* _Action item_
From the very first line down to the line containing "run 3 hour=34.8", write out the material exactly as it appears, and no more.

* _Provided information_
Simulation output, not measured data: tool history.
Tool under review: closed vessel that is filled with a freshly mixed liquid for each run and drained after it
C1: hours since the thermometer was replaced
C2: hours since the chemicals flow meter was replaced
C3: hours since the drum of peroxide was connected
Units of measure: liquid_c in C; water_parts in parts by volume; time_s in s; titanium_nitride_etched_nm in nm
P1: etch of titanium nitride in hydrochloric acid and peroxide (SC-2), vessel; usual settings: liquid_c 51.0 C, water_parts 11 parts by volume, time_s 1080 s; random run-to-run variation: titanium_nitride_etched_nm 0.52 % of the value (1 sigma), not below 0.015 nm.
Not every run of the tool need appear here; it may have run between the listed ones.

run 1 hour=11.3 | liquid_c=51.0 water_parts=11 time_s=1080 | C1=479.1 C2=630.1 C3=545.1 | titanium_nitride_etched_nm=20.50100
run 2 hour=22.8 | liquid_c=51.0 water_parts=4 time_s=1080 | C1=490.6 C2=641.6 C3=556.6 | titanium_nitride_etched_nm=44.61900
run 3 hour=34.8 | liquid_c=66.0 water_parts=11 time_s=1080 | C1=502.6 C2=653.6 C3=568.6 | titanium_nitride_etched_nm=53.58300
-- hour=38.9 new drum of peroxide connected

* _Reply_
Simulation output, not measured data: tool history.
Tool under review: closed vessel that is filled with a freshly mixed liquid for each run and drained after it
C1: hours since the thermometer was replaced
C2: hours since the chemicals flow meter was replaced
C3: hours since the drum of peroxide was connected
Units of measure: liquid_c in C; water_parts in parts by volume; time_s in s; titanium_nitride_etched_nm in nm
P1: etch of titanium nitride in hydrochloric acid and peroxide (SC-2), vessel; usual settings: liquid_c 51.0 C, water_parts 11 parts by volume, time_s 1080 s; random run-to-run variation: titanium_nitride_etched_nm 0.52 % of the value (1 sigma), not below 0.015 nm.
Not every run of the tool need appear here; it may have run between the listed ones.

run 1 hour=11.3 | liquid_c=51.0 water_parts=11 time_s=1080 | C1=479.1 C2=630.1 C3=545.1 | titanium_nitride_etched_nm=20.50100
run 2 hour=22.8 | liquid_c=51.0 water_parts=4 time_s=1080 | C1=490.6 C2=641.6 C3=556.6 | titanium_nitride_etched_nm=44.61900
run 3 hour=34.8 | liquid_c=66.0 water_parts=11 time_s=1080 | C1=502.6 C2=653.6 C3=568.6 | titanium_nitride_etched_nm=53.58300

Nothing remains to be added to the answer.